> **DATA LISTING**:
___
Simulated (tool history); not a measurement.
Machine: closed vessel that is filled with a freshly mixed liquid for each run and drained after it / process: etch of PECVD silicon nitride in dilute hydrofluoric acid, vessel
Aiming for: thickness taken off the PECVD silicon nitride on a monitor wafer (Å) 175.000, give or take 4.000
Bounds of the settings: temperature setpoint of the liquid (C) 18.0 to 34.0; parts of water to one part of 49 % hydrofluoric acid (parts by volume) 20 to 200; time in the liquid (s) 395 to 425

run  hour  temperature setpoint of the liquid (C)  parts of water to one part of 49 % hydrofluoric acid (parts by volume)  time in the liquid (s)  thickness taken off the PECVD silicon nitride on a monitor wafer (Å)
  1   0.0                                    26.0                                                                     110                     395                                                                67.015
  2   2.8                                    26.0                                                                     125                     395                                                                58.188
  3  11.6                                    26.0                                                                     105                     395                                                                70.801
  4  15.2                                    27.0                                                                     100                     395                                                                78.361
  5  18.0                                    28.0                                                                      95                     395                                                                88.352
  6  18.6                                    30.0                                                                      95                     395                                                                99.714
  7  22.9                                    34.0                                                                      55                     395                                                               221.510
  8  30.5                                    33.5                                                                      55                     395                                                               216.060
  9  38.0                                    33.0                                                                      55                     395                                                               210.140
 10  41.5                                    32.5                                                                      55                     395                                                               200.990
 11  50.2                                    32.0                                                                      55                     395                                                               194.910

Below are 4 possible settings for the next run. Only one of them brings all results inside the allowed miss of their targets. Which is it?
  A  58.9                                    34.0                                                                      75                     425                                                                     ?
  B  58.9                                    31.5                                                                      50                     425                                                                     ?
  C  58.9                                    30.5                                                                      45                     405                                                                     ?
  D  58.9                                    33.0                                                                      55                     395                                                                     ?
___

> **EXERCISE**: Transcribe only, please, the lines from the first line of the records through the line with "Machine: closed vessel". Both of those lines are included.

> **EXERCISE RESPONSE**:
Simulated (tool history); not a measurement.
Machine: closed vessel that is filled with a freshly mixed liquid for each run and drained after it / process: etch of PECVD silicon nitride in dilute hydrofluoric acid, vessel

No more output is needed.